━━━ Exercise data

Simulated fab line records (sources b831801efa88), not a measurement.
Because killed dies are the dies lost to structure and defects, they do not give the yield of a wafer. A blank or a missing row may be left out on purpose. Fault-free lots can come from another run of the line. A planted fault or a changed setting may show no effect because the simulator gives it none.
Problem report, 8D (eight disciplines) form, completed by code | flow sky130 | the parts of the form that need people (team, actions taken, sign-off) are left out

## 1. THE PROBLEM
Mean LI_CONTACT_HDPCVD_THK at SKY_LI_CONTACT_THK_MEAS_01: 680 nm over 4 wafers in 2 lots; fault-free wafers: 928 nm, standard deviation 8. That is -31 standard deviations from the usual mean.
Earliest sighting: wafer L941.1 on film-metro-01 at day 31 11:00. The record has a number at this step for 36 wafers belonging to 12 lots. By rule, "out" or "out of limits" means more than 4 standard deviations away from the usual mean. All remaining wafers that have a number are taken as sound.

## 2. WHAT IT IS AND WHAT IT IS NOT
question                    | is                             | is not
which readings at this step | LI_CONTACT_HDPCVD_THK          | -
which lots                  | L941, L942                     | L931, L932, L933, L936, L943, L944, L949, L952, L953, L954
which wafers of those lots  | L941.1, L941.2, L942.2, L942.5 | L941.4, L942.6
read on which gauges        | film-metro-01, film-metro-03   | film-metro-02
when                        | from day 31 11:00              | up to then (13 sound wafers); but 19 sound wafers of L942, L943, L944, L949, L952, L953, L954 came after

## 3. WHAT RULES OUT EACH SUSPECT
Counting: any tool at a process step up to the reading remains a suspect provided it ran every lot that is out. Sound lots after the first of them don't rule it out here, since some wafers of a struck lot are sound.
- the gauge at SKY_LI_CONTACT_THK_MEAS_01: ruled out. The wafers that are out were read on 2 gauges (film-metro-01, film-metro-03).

━━━━━━

Action item
Look above and repeat, character for character, the lines from the first one to the line with "Because killed dies", counting both.

Written reply
Simulated fab line records (sources b831801efa88), not a measurement.
Because killed dies are the dies lost to structure and defects, they do not give the yield of a wafer. A blank or a missing row may be left out on purpose. Fault-free lots can come from another run of the line. A planted fault or a changed setting may show no effect because the simulator gives it none.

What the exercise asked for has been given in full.